◆ INFORMATION PROVIDED ◆
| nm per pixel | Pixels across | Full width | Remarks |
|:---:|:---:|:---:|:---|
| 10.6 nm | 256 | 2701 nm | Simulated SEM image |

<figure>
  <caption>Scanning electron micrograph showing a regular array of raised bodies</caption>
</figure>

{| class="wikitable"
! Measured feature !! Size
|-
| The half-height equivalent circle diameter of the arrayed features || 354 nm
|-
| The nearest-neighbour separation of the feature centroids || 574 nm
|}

◆ EXERCISE ◆
Retype exactly the lines from the start of the entries through the one with "centroids || 574 nm"; include both ends.

◆ WRITTEN SOLUTION ◆
| nm per pixel | Pixels across | Full width | Remarks |
|:---:|:---:|:---:|:---|
| 10.6 nm | 256 | 2701 nm | Simulated SEM image |

<figure>
  <caption>Scanning electron micrograph showing a regular array of raised bodies</caption>
</figure>

{| class="wikitable"
! Measured feature !! Size
|-
| The half-height equivalent circle diameter of the arrayed features || 354 nm
|-
| The nearest-neighbour separation of the feature centroids || 574 nm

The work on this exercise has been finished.